TASK ITEM ->
Once you have read the records below, restate them word for word.

EXCERPTED RECORDS ->
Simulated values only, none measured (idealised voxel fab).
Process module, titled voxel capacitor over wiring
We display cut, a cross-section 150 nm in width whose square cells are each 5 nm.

WORKED SOLUTION ->
Simulated values only, none measured (idealised voxel fab).
Process module, titled voxel capacitor over wiring
We display cut, a cross-section 150 nm in width whose square cells are each 5 nm.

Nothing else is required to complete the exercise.